* _BRIEF_
All of the data below is to be returned unaltered.

* _RAW DATA_
------------------------------------

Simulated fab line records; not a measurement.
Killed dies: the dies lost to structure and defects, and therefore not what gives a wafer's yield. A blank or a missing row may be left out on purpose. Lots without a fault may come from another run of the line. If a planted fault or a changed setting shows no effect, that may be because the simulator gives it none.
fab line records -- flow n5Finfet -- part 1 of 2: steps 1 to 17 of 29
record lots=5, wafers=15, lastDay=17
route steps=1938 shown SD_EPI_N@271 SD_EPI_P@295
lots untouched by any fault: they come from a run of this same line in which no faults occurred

------------------------------------

* _WRITTEN RESPONSE_
Simulated fab line records; not a measurement.
Killed dies: the dies lost to structure and defects, and therefore not what gives a wafer's yield. A blank or a missing row may be left out on purpose. Lots without a fault may come from another run of the line. If a planted fault or a changed setting shows no effect, that may be because the simulator gives it none.
fab line records -- flow n5Finfet -- part 1 of 2: steps 1 to 17 of 29
record lots=5, wafers=15, lastDay=17
route steps=1938 shown SD_EPI_N@271 SD_EPI_P@295
lots untouched by any fault: they come from a run of this same line in which no faults occurred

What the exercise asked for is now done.